--- START ---
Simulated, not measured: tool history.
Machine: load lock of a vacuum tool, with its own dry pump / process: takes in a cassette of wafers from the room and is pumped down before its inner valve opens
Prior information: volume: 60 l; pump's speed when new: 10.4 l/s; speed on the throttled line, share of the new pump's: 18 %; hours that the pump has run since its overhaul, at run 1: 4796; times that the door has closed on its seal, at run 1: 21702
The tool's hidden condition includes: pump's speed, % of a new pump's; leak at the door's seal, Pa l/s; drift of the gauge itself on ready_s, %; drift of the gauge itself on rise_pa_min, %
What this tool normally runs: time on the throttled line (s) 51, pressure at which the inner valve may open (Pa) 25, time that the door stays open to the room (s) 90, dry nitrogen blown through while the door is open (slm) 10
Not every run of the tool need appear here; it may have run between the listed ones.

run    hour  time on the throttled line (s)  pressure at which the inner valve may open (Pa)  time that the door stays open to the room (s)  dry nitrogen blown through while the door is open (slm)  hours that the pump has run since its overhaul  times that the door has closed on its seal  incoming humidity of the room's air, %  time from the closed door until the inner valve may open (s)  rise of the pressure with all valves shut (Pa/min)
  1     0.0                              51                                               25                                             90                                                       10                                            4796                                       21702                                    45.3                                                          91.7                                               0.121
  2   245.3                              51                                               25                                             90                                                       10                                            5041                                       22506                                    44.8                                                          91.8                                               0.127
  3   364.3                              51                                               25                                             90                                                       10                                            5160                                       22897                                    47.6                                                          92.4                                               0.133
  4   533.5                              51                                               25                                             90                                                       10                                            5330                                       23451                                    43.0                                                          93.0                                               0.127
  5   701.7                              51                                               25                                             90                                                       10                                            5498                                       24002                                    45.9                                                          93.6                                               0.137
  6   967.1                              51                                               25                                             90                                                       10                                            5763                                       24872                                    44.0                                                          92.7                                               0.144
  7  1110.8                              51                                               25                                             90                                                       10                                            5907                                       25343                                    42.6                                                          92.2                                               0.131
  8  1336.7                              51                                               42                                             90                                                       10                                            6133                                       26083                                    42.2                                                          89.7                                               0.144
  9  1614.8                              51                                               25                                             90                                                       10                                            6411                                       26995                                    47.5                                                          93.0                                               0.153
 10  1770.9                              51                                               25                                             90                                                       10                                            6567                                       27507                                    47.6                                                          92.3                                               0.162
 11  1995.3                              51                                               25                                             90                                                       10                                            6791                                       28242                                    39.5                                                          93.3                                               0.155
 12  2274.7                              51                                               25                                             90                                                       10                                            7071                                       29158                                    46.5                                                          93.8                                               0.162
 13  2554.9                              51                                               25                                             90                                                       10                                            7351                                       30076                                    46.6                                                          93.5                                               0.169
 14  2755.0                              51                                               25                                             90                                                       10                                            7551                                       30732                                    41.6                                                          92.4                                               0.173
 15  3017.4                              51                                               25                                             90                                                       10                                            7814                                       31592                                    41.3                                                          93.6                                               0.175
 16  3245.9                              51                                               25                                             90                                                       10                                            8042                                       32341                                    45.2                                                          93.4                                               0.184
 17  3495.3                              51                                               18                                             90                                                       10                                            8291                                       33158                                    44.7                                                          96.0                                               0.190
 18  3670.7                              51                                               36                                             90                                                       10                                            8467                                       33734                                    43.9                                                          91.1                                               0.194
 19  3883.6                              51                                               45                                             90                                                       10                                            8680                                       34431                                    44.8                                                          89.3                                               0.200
--- END ---

- **Requirement**: Give back exactly what runs from the first line of the listing above to the line that contains "The tool's hidden", keeping both end lines.

- **Expected answer**:
Simulated, not measured: tool history.
Machine: load lock of a vacuum tool, with its own dry pump / process: takes in a cassette of wafers from the room and is pumped down before its inner valve opens
Prior information: volume: 60 l; pump's speed when new: 10.4 l/s; speed on the throttled line, share of the new pump's: 18 %; hours that the pump has run since its overhaul, at run 1: 4796; times that the door has closed on its seal, at run 1: 21702
The tool's hidden condition includes: pump's speed, % of a new pump's; leak at the door's seal, Pa l/s; drift of the gauge itself on ready_s, %; drift of the gauge itself on rise_pa_min, %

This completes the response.